▸ **Assignment**:
Go through the records line by line from the top and repeat each one exactly, ending with the line that contains "time_s: time in the liquid; s".

▸ **Entries supplied**:
§ §

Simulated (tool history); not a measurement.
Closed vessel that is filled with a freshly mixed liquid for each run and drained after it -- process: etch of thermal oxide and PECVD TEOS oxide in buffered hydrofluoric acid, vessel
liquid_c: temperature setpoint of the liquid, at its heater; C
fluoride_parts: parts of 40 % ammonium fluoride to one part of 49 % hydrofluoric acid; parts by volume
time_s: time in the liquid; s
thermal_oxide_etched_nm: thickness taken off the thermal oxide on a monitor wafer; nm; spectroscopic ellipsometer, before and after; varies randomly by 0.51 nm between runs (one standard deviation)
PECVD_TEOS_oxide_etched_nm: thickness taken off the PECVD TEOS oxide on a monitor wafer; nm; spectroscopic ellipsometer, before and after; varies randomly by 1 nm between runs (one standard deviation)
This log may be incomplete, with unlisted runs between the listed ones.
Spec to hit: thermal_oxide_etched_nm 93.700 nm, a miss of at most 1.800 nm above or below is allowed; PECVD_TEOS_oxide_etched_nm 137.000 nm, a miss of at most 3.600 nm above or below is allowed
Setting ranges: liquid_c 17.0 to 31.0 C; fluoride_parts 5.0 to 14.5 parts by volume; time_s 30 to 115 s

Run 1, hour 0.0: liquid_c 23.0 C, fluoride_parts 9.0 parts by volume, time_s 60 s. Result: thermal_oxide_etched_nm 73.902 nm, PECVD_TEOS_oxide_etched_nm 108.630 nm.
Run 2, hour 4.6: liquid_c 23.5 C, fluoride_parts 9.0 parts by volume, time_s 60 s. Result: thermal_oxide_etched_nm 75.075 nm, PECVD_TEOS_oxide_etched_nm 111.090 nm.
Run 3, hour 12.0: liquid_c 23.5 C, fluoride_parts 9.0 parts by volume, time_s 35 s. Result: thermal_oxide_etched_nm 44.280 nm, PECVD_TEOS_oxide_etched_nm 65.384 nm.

§ §

▸ **Written solution**:
Simulated (tool history); not a measurement.
Closed vessel that is filled with a freshly mixed liquid for each run and drained after it -- process: etch of thermal oxide and PECVD TEOS oxide in buffered hydrofluoric acid, vessel
liquid_c: temperature setpoint of the liquid, at its heater; C
fluoride_parts: parts of 40 % ammonium fluoride to one part of 49 % hydrofluoric acid; parts by volume
time_s: time in the liquid; s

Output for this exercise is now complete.